* WORK INSTRUCTION *
When the line with "Each setting must" is reached, include it and stop; before that, copy each line of the listing exactly from the first.

* DATA SHOWN *
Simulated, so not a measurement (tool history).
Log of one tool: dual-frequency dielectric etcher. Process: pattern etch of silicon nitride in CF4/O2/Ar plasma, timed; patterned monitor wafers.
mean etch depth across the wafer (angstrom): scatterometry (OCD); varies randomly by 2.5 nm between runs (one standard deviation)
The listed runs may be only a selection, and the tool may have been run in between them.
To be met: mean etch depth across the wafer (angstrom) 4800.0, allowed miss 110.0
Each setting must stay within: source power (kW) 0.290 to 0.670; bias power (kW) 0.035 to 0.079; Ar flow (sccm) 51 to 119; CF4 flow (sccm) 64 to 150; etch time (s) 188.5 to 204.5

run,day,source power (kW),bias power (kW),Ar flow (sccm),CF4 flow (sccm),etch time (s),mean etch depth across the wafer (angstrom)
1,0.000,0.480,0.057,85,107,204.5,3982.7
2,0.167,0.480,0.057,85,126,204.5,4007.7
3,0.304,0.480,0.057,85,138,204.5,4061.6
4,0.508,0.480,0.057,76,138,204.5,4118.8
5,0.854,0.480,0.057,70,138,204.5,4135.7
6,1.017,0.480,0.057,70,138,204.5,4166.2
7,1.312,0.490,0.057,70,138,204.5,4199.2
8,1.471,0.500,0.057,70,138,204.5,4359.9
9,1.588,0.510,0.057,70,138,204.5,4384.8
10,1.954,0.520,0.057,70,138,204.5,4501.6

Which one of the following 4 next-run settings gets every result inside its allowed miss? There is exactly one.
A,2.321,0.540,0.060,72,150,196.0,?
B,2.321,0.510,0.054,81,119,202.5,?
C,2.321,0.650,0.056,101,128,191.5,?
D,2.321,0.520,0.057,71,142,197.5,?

* TASK SOLUTION *
Simulated, so not a measurement (tool history).
Log of one tool: dual-frequency dielectric etcher. Process: pattern etch of silicon nitride in CF4/O2/Ar plasma, timed; patterned monitor wafers.
mean etch depth across the wafer (angstrom): scatterometry (OCD); varies randomly by 2.5 nm between runs (one standard deviation)
The listed runs may be only a selection, and the tool may have been run in between them.
To be met: mean etch depth across the wafer (angstrom) 4800.0, allowed miss 110.0
Each setting must stay within: source power (kW) 0.290 to 0.670; bias power (kW) 0.035 to 0.079; Ar flow (sccm) 51 to 119; CF4 flow (sccm) 64 to 150; etch time (s) 188.5 to 204.5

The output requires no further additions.